**Work request**
Copy out the lines of the records below, and only those lines, from the one with "R3: thickness taken" through the one with "R4: thickness taken", exactly as they appear.

*** Data section ***

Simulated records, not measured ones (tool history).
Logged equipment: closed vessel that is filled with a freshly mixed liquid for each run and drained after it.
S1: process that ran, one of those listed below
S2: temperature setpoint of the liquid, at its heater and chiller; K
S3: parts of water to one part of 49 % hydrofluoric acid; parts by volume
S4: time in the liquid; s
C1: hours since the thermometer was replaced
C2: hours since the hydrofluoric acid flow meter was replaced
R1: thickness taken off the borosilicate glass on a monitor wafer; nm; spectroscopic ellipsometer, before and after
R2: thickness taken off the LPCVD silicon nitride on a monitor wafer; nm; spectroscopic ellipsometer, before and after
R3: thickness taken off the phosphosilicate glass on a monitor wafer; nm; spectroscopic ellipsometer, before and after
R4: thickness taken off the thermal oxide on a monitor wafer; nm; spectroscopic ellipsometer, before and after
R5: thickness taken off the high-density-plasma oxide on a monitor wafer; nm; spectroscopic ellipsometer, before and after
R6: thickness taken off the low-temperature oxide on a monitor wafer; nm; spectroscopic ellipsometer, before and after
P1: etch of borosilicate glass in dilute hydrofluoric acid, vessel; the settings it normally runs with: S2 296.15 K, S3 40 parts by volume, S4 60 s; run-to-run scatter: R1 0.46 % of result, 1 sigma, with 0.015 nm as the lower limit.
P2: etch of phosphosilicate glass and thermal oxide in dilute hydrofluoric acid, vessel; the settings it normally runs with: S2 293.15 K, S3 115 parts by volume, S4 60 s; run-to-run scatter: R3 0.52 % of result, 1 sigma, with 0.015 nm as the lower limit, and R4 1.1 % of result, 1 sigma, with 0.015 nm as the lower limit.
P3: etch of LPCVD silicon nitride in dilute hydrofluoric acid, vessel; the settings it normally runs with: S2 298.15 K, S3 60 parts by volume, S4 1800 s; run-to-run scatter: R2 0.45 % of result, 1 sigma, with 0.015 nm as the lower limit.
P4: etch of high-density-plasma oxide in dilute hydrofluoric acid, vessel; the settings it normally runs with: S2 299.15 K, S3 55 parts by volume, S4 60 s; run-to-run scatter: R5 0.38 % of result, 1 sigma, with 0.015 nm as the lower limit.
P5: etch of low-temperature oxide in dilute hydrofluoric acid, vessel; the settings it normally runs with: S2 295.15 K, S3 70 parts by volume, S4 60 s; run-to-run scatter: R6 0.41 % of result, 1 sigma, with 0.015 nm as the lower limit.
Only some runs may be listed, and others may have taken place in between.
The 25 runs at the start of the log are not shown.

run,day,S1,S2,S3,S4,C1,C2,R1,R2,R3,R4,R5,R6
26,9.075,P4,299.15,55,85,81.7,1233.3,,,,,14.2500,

*** End of Data section ***

**Reply**
R3: thickness taken off the phosphosilicate glass on a monitor wafer; nm; spectroscopic ellipsometer, before and after
R4: thickness taken off the thermal oxide on a monitor wafer; nm; spectroscopic ellipsometer, before and after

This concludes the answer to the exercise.